▶ Activity: Write out the full listing exactly as it appears below.

══ Record excerpts ══

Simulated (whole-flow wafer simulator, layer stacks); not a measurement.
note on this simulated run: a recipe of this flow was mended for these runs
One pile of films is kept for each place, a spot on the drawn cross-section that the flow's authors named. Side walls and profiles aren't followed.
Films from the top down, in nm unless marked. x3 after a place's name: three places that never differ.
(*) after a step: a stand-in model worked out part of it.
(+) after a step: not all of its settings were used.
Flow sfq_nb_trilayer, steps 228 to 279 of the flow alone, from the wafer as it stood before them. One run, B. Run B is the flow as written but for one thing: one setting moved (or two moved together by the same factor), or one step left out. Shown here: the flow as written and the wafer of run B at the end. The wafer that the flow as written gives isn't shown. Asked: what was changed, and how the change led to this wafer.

═══

▶ Task answer:
Simulated (whole-flow wafer simulator, layer stacks); not a measurement.
note on this simulated run: a recipe of this flow was mended for these runs
One pile of films is kept for each place, a spot on the drawn cross-section that the flow's authors named. Side walls and profiles aren't followed.
Films from the top down, in nm unless marked. x3 after a place's name: three places that never differ.
(*) after a step: a stand-in model worked out part of it.
(+) after a step: not all of its settings were used.
Flow sfq_nb_trilayer, steps 228 to 279 of the flow alone, from the wafer as it stood before them. One run, B. Run B is the flow as written but for one thing: one setting moved (or two moved together by the same factor), or one step left out. Shown here: the flow as written and the wafer of run B at the end. The wafer that the flow as written gives isn't shown. Asked: what was changed, and how the change led to this wafer.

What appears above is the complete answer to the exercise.